*** Recorded data ***

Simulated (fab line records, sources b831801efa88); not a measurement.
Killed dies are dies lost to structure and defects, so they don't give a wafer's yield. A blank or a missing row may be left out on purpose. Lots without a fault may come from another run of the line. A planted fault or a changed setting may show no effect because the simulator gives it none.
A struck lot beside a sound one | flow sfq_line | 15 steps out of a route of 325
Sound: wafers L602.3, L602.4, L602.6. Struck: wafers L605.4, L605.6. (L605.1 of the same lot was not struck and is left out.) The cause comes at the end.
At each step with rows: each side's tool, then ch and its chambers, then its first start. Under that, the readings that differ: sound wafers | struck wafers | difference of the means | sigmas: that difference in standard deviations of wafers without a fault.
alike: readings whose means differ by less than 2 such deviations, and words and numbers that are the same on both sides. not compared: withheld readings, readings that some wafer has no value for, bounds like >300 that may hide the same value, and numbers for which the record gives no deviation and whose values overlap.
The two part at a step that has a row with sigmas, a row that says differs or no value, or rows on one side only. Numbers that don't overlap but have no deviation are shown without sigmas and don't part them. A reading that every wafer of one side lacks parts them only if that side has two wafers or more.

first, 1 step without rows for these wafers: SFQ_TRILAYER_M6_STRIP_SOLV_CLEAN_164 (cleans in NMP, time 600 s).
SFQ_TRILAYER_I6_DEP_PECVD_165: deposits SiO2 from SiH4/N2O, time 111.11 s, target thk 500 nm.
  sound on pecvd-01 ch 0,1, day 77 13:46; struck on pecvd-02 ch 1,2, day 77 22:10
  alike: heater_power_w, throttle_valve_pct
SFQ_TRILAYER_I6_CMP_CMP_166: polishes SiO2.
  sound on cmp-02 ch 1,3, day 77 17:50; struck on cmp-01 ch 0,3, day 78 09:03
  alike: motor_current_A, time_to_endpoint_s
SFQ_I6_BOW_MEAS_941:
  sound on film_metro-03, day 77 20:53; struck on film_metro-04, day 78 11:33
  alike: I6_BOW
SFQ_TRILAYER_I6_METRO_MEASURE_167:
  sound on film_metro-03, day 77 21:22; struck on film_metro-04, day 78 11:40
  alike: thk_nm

*** End of Recorded data ***

> **Work request**:
Reproduce exactly, and only, the part of the listing above that begins at the line with "alike: I6_BOW" and goes on through the line with "sound on film_metro-03, day 77 21:22;".

> **Written response**:
  alike: I6_BOW
SFQ_TRILAYER_I6_METRO_MEASURE_167:
  sound on film_metro-03, day 77 21:22; struck on film_metro-04, day 78 11:40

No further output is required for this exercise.